ACTIVITY ▸
Without changing anything, copy out each entry.

GIVEN RECORDS ▸
##############################

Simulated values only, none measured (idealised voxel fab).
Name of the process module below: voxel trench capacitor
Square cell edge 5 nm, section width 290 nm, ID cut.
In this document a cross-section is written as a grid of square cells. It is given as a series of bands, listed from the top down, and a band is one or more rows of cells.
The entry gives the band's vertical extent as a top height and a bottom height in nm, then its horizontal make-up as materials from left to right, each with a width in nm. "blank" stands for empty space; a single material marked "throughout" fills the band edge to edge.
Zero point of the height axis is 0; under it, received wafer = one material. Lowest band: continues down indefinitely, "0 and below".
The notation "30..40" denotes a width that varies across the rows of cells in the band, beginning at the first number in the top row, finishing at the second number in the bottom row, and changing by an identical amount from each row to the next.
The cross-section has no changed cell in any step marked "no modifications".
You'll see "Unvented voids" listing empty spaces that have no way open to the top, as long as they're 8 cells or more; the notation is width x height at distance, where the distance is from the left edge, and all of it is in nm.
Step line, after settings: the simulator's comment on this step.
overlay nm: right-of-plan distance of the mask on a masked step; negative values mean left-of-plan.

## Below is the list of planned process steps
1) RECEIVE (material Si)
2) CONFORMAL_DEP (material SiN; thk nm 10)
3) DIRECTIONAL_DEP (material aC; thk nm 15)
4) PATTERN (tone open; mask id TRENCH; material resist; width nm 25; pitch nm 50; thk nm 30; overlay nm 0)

##############################

ANSWER SECTION ▸
Simulated values only, none measured (idealised voxel fab).
Name of the process module below: voxel trench capacitor
Square cell edge 5 nm, section width 290 nm, ID cut.
In this document a cross-section is written as a grid of square cells. It is given as a series of bands, listed from the top down, and a band is one or more rows of cells.
The entry gives the band's vertical extent as a top height and a bottom height in nm, then its horizontal make-up as materials from left to right, each with a width in nm. "blank" stands for empty space; a single material marked "throughout" fills the band edge to edge.
Zero point of the height axis is 0; under it, received wafer = one material. Lowest band: continues down indefinitely, "0 and below".
The notation "30..40" denotes a width that varies across the rows of cells in the band, beginning at the first number in the top row, finishing at the second number in the bottom row, and changing by an identical amount from each row to the next.
The cross-section has no changed cell in any step marked "no modifications".
You'll see "Unvented voids" listing empty spaces that have no way open to the top, as long as they're 8 cells or more; the notation is width x height at distance, where the distance is from the left edge, and all of it is in nm.
Step line, after settings: the simulator's comment on this step.
overlay nm: right-of-plan distance of the mask on a masked step; negative values mean left-of-plan.

## Below is the list of planned process steps
1) RECEIVE (material Si)
2) CONFORMAL_DEP (material SiN; thk nm 10)
3) DIRECTIONAL_DEP (material aC; thk nm 15)
4) PATTERN (tone open; mask id TRENCH; material resist; width nm 25; pitch nm 50; thk nm 30; overlay nm 0)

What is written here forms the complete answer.